WORK TASK:
Copy the entries exactly, through the "The cross-sections in" line.

DATASET RECORDS:
********************

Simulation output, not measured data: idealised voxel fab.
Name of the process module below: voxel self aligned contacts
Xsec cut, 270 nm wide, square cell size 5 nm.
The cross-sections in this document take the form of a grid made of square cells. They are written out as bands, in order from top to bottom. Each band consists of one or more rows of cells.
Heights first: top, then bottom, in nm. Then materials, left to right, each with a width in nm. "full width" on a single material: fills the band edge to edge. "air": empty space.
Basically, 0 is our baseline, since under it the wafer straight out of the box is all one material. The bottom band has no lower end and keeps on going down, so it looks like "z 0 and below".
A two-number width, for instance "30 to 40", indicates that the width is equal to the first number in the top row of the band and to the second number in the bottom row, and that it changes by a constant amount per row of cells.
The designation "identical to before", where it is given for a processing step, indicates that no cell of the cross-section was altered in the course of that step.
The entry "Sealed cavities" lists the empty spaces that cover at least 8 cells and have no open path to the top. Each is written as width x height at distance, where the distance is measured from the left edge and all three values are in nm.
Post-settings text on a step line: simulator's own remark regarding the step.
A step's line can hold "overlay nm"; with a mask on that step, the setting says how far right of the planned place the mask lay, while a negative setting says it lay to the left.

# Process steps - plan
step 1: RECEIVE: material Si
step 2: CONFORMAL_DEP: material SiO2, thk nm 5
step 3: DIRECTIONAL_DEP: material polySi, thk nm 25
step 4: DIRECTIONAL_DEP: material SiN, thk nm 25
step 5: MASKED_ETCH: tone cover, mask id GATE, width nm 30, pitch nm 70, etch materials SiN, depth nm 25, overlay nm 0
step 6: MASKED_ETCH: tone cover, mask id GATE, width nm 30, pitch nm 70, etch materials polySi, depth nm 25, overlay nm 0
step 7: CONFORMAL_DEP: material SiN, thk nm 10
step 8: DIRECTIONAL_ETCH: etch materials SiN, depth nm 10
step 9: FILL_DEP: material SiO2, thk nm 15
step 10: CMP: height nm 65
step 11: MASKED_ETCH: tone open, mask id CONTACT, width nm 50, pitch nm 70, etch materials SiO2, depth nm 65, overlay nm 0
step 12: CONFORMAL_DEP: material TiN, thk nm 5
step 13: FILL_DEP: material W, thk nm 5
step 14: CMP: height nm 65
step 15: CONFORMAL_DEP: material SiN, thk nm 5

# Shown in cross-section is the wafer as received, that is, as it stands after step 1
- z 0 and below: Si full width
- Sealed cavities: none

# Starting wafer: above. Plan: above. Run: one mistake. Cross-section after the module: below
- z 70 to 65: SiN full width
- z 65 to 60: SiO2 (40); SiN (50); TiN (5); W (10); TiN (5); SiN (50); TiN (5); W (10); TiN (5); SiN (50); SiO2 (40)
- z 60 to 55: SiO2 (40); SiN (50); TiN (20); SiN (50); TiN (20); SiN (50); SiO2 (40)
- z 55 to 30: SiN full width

********************

ANSWER SECTION:
Simulation output, not measured data: idealised voxel fab.
Name of the process module below: voxel self aligned contacts
Xsec cut, 270 nm wide, square cell size 5 nm.
The cross-sections in this document take the form of a grid made of square cells. They are written out as bands, in order from top to bottom. Each band consists of one or more rows of cells.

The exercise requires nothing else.